========================================================================

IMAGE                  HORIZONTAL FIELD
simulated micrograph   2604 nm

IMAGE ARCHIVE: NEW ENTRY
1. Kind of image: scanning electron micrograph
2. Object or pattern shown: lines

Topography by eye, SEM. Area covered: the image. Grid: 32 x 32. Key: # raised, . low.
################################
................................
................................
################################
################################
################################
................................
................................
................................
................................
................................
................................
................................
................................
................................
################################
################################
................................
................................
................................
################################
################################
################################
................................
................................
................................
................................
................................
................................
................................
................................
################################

========================================================================

BRIEF —
Return the lines exactly as they stand, please. Start at the top of the material and finish with the line where "2. Object or pattern shown: lines" appears.

WORKED SOLUTION —
IMAGE                  HORIZONTAL FIELD
simulated micrograph   2604 nm

IMAGE ARCHIVE: NEW ENTRY
1. Kind of image: scanning electron micrograph
2. Object or pattern shown: lines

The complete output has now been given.